- ACTION ITEM -
The full listing below should be repeated exactly.

- PROVIDED MATERIAL -
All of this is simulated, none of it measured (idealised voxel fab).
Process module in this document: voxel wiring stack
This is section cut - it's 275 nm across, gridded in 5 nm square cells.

- PROBLEM SOLUTION -
All of this is simulated, none of it measured (idealised voxel fab).
Process module in this document: voxel wiring stack
This is section cut - it's 275 nm across, gridded in 5 nm square cells.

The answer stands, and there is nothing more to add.